__ACTIVITY__
Give back exactly the lines from the start of the listing to the line containing "CHAMBER TAKEN BY EACH", inclusive, and nothing beyond them.

DATA EXCERPTS below:

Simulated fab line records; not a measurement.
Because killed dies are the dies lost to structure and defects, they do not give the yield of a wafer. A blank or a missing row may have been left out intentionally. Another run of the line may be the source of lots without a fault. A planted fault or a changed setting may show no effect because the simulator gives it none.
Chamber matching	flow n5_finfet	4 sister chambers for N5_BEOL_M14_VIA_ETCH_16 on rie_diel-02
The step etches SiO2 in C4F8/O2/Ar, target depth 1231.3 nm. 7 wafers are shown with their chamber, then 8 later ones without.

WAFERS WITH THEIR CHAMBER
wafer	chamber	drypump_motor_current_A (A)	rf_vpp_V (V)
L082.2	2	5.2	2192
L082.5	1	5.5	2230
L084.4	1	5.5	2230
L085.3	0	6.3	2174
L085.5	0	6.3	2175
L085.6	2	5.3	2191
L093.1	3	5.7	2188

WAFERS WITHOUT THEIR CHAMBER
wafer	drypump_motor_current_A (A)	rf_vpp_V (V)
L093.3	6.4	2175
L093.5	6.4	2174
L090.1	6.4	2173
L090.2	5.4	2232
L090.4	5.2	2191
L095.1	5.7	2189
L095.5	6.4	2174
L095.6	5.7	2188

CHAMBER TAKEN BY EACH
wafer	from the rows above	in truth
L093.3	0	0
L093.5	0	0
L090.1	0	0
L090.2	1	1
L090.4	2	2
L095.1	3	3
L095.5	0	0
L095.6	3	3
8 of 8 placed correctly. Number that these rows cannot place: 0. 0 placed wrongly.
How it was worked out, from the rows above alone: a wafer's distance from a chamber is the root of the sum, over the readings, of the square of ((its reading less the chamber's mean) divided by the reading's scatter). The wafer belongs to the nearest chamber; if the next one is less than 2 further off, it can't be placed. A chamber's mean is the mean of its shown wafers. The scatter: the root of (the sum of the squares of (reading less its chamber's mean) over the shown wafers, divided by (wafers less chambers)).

End of DATA EXCERPTS.

__REPLY__
Simulated fab line records; not a measurement.
Because killed dies are the dies lost to structure and defects, they do not give the yield of a wafer. A blank or a missing row may have been left out intentionally. Another run of the line may be the source of lots without a fault. A planted fault or a changed setting may show no effect because the simulator gives it none.
Chamber matching	flow n5_finfet	4 sister chambers for N5_BEOL_M14_VIA_ETCH_16 on rie_diel-02
The step etches SiO2 in C4F8/O2/Ar, target depth 1231.3 nm. 7 wafers are shown with their chamber, then 8 later ones without.

WAFERS WITH THEIR CHAMBER
wafer	chamber	drypump_motor_current_A (A)	rf_vpp_V (V)
L082.2	2	5.2	2192
L082.5	1	5.5	2230
L084.4	1	5.5	2230
L085.3	0	6.3	2174
L085.5	0	6.3	2175
L085.6	2	5.3	2191
L093.1	3	5.7	2188

WAFERS WITHOUT THEIR CHAMBER
wafer	drypump_motor_current_A (A)	rf_vpp_V (V)
L093.3	6.4	2175
L093.5	6.4	2174
L090.1	6.4	2173
L090.2	5.4	2232
L090.4	5.2	2191
L095.1	5.7	2189
L095.5	6.4	2174
L095.6	5.7	2188

CHAMBER TAKEN BY EACH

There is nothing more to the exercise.